Data listing
*** Begin section ***

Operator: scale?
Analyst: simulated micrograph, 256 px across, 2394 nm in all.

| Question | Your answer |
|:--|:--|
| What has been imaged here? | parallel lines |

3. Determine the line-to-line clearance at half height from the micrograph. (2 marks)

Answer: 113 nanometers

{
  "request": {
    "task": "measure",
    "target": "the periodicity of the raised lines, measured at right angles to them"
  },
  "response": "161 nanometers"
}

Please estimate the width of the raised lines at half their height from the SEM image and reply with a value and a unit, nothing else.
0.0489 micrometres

*** End section ***

Retype exactly the span of lines from the one with "parallel lines |" through the one with "Please estimate the"; include both ends and omit the rest of the material.

| What has been imaged here? | parallel lines |

3. Determine the line-to-line clearance at half height from the micrograph. (2 marks)

Answer: 113 nanometers

{
  "request": {
    "task": "measure",
    "target": "the periodicity of the raised lines, measured at right angles to them"
  },
  "response": "161 nanometers"
}

Please estimate the width of the raised lines at half their height from the SEM image and reply with a value and a unit, nothing else.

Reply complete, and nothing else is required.